→ **Work instruction**
Your task is to reproduce exactly the lines that run from the beginning of the data through the line where "Killed dies are" appears.

::::

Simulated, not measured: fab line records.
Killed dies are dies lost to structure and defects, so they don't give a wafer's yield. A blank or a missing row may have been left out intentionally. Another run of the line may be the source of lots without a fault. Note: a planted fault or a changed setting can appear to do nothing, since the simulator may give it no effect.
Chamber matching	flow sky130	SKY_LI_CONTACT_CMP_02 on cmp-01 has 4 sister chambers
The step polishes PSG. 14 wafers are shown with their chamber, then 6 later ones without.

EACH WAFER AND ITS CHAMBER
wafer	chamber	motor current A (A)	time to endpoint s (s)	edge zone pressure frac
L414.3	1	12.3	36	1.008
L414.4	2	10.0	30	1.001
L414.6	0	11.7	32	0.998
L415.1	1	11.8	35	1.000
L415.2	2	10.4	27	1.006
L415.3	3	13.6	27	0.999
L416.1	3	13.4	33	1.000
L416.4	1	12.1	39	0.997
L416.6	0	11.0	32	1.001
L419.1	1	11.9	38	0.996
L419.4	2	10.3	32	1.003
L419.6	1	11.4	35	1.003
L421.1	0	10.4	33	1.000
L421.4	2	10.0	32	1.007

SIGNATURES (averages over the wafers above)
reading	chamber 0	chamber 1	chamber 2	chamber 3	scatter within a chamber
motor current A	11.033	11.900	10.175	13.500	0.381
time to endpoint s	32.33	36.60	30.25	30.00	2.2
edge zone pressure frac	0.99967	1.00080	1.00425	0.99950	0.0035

::::

→ **Response area**
Simulated, not measured: fab line records.
Killed dies are dies lost to structure and defects, so they don't give a wafer's yield. A blank or a missing row may have been left out intentionally. Another run of the line may be the source of lots without a fault. Note: a planted fault or a changed setting can appear to do nothing, since the simulator may give it no effect.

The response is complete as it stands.